__Work instruction__: Every line in the data below from the one containing "L459.6;aldMetal-03;1;125.47;-;1113;1.002" down to the one containing "L467.4;aldMetal-04;3;201.62;-;1123;0.992", both included, must be retyped exactly; no other line is to appear.

__Information supplied__:
────

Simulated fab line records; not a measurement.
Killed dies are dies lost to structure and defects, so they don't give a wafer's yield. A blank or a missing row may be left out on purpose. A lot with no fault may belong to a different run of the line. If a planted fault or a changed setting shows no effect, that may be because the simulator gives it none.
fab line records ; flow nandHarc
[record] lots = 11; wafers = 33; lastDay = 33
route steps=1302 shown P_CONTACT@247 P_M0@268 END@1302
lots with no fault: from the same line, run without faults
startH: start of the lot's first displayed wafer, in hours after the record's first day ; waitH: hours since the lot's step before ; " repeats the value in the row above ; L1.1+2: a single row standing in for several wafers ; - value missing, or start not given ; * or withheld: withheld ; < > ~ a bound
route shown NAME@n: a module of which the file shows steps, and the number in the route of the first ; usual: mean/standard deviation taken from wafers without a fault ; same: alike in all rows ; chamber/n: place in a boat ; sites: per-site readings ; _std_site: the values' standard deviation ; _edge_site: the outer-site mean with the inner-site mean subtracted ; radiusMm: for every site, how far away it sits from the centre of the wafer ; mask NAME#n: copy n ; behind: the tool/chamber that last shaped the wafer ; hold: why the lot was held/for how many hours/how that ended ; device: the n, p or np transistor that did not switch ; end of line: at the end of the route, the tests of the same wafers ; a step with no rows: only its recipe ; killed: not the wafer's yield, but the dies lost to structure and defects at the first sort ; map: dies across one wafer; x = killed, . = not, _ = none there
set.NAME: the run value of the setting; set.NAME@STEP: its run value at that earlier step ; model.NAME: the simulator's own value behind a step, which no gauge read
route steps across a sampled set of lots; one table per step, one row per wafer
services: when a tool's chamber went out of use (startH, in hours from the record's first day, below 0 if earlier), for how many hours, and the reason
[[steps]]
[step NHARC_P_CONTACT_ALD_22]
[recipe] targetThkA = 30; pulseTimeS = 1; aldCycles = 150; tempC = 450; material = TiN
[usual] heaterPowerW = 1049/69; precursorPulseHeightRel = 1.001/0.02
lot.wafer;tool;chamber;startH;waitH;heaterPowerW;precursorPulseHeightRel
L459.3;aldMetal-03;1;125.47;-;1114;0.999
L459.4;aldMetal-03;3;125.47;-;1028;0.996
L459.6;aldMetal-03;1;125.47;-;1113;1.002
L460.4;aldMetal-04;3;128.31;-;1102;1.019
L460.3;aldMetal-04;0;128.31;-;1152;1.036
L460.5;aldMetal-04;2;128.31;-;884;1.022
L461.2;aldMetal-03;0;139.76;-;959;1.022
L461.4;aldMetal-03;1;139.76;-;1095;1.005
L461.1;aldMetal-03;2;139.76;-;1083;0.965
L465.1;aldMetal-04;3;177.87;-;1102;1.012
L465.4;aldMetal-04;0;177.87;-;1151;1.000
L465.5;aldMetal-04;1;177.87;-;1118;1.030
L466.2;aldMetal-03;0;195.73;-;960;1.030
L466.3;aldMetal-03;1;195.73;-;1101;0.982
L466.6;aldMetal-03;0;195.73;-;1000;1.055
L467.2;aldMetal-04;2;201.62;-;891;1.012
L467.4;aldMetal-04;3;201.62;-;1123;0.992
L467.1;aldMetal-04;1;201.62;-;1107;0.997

────

__Answer section__:
L459.6;aldMetal-03;1;125.47;-;1113;1.002
L460.4;aldMetal-04;3;128.31;-;1102;1.019
L460.3;aldMetal-04;0;128.31;-;1152;1.036
L460.5;aldMetal-04;2;128.31;-;884;1.022
L461.2;aldMetal-03;0;139.76;-;959;1.022
L461.4;aldMetal-03;1;139.76;-;1095;1.005
L461.1;aldMetal-03;2;139.76;-;1083;0.965
L465.1;aldMetal-04;3;177.87;-;1102;1.012
L465.4;aldMetal-04;0;177.87;-;1151;1.000
L465.5;aldMetal-04;1;177.87;-;1118;1.030
L466.2;aldMetal-03;0;195.73;-;960;1.030
L466.3;aldMetal-03;1;195.73;-;1101;0.982
L466.6;aldMetal-03;0;195.73;-;1000;1.055
L467.2;aldMetal-04;2;201.62;-;891;1.012
L467.4;aldMetal-04;3;201.62;-;1123;0.992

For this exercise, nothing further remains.